*** Data shown ***
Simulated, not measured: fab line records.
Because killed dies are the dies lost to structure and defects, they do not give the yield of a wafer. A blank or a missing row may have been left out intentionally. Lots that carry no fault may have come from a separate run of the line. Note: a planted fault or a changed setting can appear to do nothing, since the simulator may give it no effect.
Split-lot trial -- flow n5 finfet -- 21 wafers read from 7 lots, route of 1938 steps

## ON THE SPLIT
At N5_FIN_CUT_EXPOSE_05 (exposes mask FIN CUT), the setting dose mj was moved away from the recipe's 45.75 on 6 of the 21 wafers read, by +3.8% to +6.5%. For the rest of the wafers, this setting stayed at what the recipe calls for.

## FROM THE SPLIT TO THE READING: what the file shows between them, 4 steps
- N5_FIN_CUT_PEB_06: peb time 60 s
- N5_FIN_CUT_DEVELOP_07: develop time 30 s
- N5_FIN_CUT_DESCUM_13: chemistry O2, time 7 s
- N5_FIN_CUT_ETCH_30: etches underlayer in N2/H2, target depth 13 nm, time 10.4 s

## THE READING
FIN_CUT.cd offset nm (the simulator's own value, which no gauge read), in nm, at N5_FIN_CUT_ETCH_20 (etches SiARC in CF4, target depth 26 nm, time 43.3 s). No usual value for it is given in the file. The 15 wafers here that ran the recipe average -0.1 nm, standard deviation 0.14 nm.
*** End of Data shown ***

[Brief]
Retype each line of the data exactly as it reads.

[Problem solution]
Simulated, not measured: fab line records.
Because killed dies are the dies lost to structure and defects, they do not give the yield of a wafer. A blank or a missing row may have been left out intentionally. Lots that carry no fault may have come from a separate run of the line. Note: a planted fault or a changed setting can appear to do nothing, since the simulator may give it no effect.
Split-lot trial -- flow n5 finfet -- 21 wafers read from 7 lots, route of 1938 steps

## ON THE SPLIT
At N5_FIN_CUT_EXPOSE_05 (exposes mask FIN CUT), the setting dose mj was moved away from the recipe's 45.75 on 6 of the 21 wafers read, by +3.8% to +6.5%. For the rest of the wafers, this setting stayed at what the recipe calls for.

## FROM THE SPLIT TO THE READING: what the file shows between them, 4 steps
- N5_FIN_CUT_PEB_06: peb time 60 s
- N5_FIN_CUT_DEVELOP_07: develop time 30 s
- N5_FIN_CUT_DESCUM_13: chemistry O2, time 7 s
- N5_FIN_CUT_ETCH_30: etches underlayer in N2/H2, target depth 13 nm, time 10.4 s

## THE READING
FIN_CUT.cd offset nm (the simulator's own value, which no gauge read), in nm, at N5_FIN_CUT_ETCH_20 (etches SiARC in CF4, target depth 26 nm, time 43.3 s). No usual value for it is given in the file. The 15 wafers here that ran the recipe average -0.1 nm, standard deviation 0.14 nm.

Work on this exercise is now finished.